## [Work instruction]
Only those lines running from the start of the listing below through the line that holds "HHHHHHHHHHLLLLLHHHHHHLHHHHHHHHHH" are to be written out, exactly and in full.

## [Source material]
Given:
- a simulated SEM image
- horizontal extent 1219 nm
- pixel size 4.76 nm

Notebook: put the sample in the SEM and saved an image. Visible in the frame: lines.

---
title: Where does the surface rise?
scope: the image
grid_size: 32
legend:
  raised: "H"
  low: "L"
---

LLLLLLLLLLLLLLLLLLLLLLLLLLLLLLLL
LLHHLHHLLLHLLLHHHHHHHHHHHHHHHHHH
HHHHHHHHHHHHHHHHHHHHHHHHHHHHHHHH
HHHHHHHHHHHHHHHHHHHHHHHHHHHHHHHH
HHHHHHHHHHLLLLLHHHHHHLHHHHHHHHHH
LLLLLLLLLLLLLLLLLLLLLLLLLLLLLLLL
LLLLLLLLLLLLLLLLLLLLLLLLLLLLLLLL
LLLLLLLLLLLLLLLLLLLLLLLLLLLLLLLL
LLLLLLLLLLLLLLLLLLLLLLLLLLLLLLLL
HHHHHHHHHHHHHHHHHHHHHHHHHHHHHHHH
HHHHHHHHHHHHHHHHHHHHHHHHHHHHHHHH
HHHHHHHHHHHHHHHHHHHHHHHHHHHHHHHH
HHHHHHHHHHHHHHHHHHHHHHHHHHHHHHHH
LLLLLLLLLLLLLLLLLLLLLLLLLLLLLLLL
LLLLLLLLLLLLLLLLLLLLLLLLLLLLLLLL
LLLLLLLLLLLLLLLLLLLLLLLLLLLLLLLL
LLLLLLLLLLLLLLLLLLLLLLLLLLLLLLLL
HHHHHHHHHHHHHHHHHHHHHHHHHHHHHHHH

## [Your solution]
Given:
- a simulated SEM image
- horizontal extent 1219 nm
- pixel size 4.76 nm

Notebook: put the sample in the SEM and saved an image. Visible in the frame: lines.

---
title: Where does the surface rise?
scope: the image
grid_size: 32
legend:
  raised: "H"
  low: "L"
---

LLLLLLLLLLLLLLLLLLLLLLLLLLLLLLLL
LLHHLHHLLLHLLLHHHHHHHHHHHHHHHHHH
HHHHHHHHHHHHHHHHHHHHHHHHHHHHHHHH
HHHHHHHHHHHHHHHHHHHHHHHHHHHHHHHH
HHHHHHHHHHLLLLLHHHHHHLHHHHHHHHHH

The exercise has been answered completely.